### Work request
Exactly the lines from the beginning of the material to the line with "Targets: SOI_silicon_film_etched_nm 397" are to be repeated, both ends included.

=-=-=-=-=

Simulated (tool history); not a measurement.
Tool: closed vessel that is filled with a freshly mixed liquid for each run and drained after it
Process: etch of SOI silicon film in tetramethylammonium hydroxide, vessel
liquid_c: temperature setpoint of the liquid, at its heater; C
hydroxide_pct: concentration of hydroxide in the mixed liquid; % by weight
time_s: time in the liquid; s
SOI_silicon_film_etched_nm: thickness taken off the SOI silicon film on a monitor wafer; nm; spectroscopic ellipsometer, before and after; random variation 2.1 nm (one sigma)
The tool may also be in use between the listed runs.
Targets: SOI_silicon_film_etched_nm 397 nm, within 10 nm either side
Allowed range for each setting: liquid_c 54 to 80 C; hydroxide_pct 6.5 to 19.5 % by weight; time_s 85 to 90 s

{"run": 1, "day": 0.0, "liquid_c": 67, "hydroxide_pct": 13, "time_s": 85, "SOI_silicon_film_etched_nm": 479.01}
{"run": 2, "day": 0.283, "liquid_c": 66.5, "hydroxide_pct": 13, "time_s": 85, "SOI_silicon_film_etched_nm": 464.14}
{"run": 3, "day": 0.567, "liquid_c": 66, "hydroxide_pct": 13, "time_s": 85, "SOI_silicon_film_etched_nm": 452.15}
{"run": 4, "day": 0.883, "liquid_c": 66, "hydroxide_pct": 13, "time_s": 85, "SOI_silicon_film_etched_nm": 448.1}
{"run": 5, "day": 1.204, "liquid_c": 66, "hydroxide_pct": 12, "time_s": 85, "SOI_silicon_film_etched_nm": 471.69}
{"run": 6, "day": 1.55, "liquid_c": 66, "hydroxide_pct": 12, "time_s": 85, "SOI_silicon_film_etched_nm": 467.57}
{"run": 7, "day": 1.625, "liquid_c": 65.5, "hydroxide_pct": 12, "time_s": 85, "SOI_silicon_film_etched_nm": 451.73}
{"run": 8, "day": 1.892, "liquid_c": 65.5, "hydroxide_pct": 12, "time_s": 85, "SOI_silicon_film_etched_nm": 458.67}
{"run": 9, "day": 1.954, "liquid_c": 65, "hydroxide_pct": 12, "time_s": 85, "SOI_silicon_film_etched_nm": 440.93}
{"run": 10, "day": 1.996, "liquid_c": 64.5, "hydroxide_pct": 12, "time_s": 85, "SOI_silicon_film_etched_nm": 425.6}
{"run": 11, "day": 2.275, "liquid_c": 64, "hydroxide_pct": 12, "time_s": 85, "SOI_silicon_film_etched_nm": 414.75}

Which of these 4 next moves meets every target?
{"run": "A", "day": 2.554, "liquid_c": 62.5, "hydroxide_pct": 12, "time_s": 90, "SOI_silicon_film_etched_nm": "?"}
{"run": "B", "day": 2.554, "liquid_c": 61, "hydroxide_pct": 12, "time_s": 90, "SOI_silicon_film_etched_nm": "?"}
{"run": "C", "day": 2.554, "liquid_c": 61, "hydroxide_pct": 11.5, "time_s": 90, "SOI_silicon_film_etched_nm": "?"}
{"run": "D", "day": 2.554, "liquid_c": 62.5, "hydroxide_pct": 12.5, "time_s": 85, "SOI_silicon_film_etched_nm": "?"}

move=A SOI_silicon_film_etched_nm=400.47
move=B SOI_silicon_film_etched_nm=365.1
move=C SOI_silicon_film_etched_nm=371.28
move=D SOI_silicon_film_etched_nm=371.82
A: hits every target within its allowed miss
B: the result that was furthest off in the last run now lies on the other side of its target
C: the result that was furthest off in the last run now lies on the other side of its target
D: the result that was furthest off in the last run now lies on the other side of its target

=-=-=-=-=

### Response
Simulated (tool history); not a measurement.
Tool: closed vessel that is filled with a freshly mixed liquid for each run and drained after it
Process: etch of SOI silicon film in tetramethylammonium hydroxide, vessel
liquid_c: temperature setpoint of the liquid, at its heater; C
hydroxide_pct: concentration of hydroxide in the mixed liquid; % by weight
time_s: time in the liquid; s
SOI_silicon_film_etched_nm: thickness taken off the SOI silicon film on a monitor wafer; nm; spectroscopic ellipsometer, before and after; random variation 2.1 nm (one sigma)
The tool may also be in use between the listed runs.
Targets: SOI_silicon_film_etched_nm 397 nm, within 10 nm either side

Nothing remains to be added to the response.